Work task
Output exactly the lines below, starting with the line that has "steps of the" and going on through the line that has "[recipe] species = P;", both included, and no other lines.

Given entries
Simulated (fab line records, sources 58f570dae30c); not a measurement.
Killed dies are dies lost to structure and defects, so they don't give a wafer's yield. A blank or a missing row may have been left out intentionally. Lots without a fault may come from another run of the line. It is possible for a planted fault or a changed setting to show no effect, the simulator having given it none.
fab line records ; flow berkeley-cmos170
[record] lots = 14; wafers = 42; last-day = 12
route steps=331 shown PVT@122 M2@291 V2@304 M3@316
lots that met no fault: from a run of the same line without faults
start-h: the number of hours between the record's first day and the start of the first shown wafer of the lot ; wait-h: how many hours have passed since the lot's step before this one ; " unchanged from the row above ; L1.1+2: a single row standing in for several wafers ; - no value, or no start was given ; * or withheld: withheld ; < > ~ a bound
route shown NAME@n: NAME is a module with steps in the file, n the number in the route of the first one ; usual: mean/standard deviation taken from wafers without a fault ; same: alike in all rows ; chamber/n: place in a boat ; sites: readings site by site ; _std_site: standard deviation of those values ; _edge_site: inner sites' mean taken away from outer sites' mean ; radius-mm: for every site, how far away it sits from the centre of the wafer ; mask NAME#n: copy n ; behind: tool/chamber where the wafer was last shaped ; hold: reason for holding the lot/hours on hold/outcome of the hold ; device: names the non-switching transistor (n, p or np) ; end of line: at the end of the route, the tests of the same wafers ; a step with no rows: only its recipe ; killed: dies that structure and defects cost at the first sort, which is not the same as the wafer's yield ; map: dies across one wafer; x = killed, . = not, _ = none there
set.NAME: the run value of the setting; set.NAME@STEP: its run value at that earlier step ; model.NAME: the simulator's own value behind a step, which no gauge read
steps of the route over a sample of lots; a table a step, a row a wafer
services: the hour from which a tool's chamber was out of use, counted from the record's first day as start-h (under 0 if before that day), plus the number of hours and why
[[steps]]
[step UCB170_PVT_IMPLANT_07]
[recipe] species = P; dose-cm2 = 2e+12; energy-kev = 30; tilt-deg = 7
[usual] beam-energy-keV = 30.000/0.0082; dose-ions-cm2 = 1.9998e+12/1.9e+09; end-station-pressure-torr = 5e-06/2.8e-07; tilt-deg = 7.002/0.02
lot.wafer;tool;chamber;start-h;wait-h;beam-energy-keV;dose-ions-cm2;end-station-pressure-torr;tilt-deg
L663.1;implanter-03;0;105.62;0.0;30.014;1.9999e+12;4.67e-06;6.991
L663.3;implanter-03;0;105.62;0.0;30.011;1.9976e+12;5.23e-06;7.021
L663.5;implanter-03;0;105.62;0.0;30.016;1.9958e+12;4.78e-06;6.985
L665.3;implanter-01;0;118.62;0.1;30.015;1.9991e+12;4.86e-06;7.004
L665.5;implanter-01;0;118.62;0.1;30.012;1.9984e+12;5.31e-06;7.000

Written answer
steps of the route over a sample of lots; a table a step, a row a wafer
services: the hour from which a tool's chamber was out of use, counted from the record's first day as start-h (under 0 if before that day), plus the number of hours and why
[[steps]]
[step UCB170_PVT_IMPLANT_07]
[recipe] species = P; dose-cm2 = 2e+12; energy-kev = 30; tilt-deg = 7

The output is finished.